Available data:
● ● ● ● ● ● ●
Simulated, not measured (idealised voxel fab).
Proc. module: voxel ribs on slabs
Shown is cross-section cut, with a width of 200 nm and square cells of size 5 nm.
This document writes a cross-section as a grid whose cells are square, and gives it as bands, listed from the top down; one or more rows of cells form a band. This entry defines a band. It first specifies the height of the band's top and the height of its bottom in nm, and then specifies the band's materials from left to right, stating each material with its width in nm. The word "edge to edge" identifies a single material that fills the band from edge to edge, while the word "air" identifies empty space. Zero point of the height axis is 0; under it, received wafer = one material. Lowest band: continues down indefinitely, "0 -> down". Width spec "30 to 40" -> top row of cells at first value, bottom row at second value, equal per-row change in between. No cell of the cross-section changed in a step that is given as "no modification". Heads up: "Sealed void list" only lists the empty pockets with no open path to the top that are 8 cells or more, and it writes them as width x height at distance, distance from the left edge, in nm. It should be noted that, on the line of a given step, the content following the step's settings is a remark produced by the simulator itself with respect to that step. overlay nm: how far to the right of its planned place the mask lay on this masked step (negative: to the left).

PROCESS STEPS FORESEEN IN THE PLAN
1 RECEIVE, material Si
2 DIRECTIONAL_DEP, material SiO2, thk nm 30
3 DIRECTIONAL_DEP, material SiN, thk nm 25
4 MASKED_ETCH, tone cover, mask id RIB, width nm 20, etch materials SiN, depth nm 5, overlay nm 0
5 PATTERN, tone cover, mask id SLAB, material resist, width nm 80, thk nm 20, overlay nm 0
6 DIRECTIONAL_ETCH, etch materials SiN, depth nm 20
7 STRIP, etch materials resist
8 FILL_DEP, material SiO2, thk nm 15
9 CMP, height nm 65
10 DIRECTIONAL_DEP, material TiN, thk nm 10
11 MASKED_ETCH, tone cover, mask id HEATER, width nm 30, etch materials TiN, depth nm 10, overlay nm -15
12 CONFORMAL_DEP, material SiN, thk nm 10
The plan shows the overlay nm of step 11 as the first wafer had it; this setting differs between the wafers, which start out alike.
● ● ● ● ● ● ●

Assigned task:
Print only the lines that run from the start of the listing to the line bearing "Shown is cross-section"; please keep the first line and that last one, exactly as they appear.

Exercise result:
Simulated, not measured (idealised voxel fab).
Proc. module: voxel ribs on slabs
Shown is cross-section cut, with a width of 200 nm and square cells of size 5 nm.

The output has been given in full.